Supplied records:
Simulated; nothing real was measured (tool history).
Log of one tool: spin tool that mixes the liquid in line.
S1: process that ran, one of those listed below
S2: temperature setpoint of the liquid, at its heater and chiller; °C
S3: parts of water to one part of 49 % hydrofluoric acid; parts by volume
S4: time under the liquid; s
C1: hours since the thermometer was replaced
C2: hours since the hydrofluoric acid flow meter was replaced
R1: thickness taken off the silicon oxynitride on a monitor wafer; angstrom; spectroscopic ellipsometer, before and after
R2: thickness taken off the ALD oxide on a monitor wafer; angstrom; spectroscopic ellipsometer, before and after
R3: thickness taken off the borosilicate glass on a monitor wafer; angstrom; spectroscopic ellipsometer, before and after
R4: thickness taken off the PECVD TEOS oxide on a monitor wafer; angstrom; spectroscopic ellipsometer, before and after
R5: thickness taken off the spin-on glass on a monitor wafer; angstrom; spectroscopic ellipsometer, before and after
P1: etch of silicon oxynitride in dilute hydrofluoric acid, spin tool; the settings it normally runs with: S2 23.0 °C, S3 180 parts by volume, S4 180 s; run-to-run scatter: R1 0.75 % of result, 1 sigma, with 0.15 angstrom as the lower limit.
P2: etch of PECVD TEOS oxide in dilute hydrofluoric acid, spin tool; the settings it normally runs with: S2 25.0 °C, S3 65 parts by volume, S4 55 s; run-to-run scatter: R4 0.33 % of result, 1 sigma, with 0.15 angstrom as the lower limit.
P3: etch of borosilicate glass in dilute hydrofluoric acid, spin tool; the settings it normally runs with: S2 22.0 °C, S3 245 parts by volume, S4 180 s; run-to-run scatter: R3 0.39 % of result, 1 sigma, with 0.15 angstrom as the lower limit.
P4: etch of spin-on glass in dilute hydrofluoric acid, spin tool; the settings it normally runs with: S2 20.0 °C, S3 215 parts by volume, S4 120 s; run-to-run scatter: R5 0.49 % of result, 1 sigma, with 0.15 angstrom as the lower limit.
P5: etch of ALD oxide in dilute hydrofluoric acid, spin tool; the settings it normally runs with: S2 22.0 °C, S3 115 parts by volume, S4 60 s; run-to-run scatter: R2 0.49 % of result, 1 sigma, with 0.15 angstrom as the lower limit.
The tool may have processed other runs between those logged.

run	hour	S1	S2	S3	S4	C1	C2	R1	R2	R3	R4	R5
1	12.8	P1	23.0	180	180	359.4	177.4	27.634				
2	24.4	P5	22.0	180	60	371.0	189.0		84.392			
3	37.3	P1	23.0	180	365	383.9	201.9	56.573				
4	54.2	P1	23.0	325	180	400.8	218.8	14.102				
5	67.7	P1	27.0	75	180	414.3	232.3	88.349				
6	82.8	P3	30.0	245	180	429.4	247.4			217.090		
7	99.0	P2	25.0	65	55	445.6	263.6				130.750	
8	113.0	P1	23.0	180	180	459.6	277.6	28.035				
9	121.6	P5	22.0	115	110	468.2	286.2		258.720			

Work instruction:
Only the lines above, from the first through the one holding "R3: thickness taken", are to be output, and they must be copied exactly.

Exercise result:
Simulated; nothing real was measured (tool history).
Log of one tool: spin tool that mixes the liquid in line.
S1: process that ran, one of those listed below
S2: temperature setpoint of the liquid, at its heater and chiller; °C
S3: parts of water to one part of 49 % hydrofluoric acid; parts by volume
S4: time under the liquid; s
C1: hours since the thermometer was replaced
C2: hours since the hydrofluoric acid flow meter was replaced
R1: thickness taken off the silicon oxynitride on a monitor wafer; angstrom; spectroscopic ellipsometer, before and after
R2: thickness taken off the ALD oxide on a monitor wafer; angstrom; spectroscopic ellipsometer, before and after
R3: thickness taken off the borosilicate glass on a monitor wafer; angstrom; spectroscopic ellipsometer, before and after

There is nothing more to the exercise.